◆ Brief
From the records below, please repeat exactly the line that has "L612,day 10 17:08,defectInspect-02,52 58 76", the line that has "L612,day 10 18:17,filmMetro-01,996 995 997", and every line between them, and nothing else.

··· Supplied information ···
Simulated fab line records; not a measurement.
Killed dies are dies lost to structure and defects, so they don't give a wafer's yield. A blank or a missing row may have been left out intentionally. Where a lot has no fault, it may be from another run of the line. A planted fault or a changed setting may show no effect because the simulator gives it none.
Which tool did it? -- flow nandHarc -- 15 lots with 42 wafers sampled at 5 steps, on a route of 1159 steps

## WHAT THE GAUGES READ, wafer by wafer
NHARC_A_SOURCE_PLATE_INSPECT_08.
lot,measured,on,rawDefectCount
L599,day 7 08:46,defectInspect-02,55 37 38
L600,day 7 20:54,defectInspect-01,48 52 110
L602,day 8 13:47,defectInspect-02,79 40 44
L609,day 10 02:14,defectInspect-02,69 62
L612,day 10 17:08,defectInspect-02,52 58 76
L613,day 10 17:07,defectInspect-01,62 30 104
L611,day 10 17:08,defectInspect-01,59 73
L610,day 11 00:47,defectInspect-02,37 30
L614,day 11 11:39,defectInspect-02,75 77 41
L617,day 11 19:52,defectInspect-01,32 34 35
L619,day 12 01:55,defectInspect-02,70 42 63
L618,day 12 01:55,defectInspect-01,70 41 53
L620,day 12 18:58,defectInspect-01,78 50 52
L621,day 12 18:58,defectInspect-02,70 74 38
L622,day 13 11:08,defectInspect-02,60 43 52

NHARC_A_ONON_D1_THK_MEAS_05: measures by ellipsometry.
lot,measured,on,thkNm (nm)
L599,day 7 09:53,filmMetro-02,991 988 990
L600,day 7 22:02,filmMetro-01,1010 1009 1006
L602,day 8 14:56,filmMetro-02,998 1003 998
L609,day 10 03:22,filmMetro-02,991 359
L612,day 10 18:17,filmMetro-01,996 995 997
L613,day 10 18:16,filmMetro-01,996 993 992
···

◆ Answer area
L612,day 10 17:08,defectInspect-02,52 58 76
L613,day 10 17:07,defectInspect-01,62 30 104
L611,day 10 17:08,defectInspect-01,59 73
L610,day 11 00:47,defectInspect-02,37 30
L614,day 11 11:39,defectInspect-02,75 77 41
L617,day 11 19:52,defectInspect-01,32 34 35
L619,day 12 01:55,defectInspect-02,70 42 63
L618,day 12 01:55,defectInspect-01,70 41 53
L620,day 12 18:58,defectInspect-01,78 50 52
L621,day 12 18:58,defectInspect-02,70 74 38
L622,day 13 11:08,defectInspect-02,60 43 52

NHARC_A_ONON_D1_THK_MEAS_05: measures by ellipsometry.
lot,measured,on,thkNm (nm)
L599,day 7 09:53,filmMetro-02,991 988 990
L600,day 7 22:02,filmMetro-01,1010 1009 1006
L602,day 8 14:56,filmMetro-02,998 1003 998
L609,day 10 03:22,filmMetro-02,991 359
L612,day 10 18:17,filmMetro-01,996 995 997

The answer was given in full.